» Work instruction
In the listing beneath this line, copy exactly the lines starting with the one containing "The fault: step" and going on through the one containing "as written: Ti +10 (new film)".

» Source material
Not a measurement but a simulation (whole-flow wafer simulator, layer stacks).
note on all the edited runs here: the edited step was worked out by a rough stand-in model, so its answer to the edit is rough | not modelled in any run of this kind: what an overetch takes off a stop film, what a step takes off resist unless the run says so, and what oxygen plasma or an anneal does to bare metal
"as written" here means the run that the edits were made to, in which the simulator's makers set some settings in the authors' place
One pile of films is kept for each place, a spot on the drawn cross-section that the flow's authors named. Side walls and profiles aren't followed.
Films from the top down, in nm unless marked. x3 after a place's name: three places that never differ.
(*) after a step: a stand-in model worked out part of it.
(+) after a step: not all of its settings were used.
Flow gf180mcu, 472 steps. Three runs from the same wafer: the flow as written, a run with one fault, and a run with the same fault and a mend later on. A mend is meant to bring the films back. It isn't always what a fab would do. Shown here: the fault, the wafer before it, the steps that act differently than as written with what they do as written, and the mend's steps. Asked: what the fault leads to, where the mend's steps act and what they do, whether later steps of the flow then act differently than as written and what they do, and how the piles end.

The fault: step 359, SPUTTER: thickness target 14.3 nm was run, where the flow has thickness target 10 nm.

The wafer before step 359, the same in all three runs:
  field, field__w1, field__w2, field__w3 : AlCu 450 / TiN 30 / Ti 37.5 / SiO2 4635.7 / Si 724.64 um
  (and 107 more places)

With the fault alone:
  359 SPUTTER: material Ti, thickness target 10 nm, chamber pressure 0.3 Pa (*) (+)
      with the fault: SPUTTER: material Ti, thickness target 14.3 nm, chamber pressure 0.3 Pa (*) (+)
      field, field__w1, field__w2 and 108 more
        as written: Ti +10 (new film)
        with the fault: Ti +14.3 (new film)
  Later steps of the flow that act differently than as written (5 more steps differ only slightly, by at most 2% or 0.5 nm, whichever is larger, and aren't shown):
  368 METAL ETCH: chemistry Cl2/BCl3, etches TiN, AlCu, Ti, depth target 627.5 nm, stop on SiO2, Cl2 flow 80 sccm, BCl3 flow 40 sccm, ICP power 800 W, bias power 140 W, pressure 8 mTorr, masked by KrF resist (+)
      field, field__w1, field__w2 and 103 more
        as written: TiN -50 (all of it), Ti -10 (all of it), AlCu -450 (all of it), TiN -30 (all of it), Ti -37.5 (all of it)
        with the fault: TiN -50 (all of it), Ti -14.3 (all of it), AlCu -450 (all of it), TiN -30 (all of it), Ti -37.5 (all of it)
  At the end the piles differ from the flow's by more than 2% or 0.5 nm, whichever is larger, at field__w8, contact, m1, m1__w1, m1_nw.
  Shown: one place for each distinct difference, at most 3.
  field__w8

» Answer section
The fault: step 359, SPUTTER: thickness target 14.3 nm was run, where the flow has thickness target 10 nm.

The wafer before step 359, the same in all three runs:
  field, field__w1, field__w2, field__w3 : AlCu 450 / TiN 30 / Ti 37.5 / SiO2 4635.7 / Si 724.64 um
  (and 107 more places)

With the fault alone:
  359 SPUTTER: material Ti, thickness target 10 nm, chamber pressure 0.3 Pa (*) (+)
      with the fault: SPUTTER: material Ti, thickness target 14.3 nm, chamber pressure 0.3 Pa (*) (+)
      field, field__w1, field__w2 and 108 more
        as written: Ti +10 (new film)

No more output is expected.